• [Information provided]:
BEGIN

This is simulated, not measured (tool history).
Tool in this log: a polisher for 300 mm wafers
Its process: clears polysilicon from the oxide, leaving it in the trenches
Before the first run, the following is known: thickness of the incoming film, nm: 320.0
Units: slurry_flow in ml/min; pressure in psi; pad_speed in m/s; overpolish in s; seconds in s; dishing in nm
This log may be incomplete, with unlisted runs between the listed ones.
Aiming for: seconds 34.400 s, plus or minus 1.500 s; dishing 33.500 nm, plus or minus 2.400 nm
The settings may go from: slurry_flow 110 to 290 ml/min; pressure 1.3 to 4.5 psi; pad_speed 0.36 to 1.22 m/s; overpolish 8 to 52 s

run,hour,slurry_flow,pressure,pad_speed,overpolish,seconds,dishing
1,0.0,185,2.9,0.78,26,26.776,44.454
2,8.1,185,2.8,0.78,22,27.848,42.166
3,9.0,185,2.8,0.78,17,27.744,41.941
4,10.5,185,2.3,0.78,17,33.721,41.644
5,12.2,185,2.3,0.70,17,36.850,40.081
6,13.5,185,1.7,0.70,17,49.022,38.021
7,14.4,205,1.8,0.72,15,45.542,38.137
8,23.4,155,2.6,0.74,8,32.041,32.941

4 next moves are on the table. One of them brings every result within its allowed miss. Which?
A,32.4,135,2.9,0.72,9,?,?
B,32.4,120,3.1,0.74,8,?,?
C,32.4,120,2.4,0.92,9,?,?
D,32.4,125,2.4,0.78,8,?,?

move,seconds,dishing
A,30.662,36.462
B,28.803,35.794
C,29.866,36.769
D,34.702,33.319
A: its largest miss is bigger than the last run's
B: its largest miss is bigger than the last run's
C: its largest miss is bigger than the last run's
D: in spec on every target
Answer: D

END

• [Assigned task]: Reproduce verbatim the range of lines that opens the records and closes with the line containing "Before the first". Omit everything after it.

• [Written answer]:
This is simulated, not measured (tool history).
Tool in this log: a polisher for 300 mm wafers
Its process: clears polysilicon from the oxide, leaving it in the trenches
Before the first run, the following is known: thickness of the incoming film, nm: 320.0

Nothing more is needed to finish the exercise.